===== DATA SECTION

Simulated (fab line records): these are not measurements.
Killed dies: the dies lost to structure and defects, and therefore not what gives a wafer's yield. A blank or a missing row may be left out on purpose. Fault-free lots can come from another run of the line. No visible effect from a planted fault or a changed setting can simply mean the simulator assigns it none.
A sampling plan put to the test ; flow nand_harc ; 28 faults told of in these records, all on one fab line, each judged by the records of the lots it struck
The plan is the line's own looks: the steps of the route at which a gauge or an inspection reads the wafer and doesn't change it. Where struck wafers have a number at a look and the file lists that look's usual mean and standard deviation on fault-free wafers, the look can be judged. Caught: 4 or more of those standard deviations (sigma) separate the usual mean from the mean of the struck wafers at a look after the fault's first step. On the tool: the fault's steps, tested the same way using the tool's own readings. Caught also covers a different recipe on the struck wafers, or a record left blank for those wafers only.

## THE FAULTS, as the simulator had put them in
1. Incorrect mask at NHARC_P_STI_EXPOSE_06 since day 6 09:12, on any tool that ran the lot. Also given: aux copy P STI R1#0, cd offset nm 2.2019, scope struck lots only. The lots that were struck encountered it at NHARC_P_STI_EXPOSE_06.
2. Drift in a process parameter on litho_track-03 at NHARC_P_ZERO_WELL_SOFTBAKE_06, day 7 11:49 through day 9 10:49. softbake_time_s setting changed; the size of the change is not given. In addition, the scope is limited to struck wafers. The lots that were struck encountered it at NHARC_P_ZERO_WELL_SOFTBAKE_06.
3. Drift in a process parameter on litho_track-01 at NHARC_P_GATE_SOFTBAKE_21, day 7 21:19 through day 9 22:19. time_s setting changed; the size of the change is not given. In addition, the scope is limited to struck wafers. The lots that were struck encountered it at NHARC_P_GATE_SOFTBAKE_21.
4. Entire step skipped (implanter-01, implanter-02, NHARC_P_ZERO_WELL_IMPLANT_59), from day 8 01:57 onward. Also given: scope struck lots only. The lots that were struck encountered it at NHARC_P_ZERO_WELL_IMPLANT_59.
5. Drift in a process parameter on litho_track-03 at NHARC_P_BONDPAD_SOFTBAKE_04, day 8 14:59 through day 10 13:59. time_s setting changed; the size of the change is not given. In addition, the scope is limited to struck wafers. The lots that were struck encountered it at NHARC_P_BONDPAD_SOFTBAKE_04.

==========

WORK ITEM :: Beginning at the first line above, repeat exactly until the line containing "A sampling plan", which is included.

TASK OUTPUT ::
Simulated (fab line records): these are not measurements.
Killed dies: the dies lost to structure and defects, and therefore not what gives a wafer's yield. A blank or a missing row may be left out on purpose. Fault-free lots can come from another run of the line. No visible effect from a planted fault or a changed setting can simply mean the simulator assigns it none.
A sampling plan put to the test ; flow nand_harc ; 28 faults told of in these records, all on one fab line, each judged by the records of the lots it struck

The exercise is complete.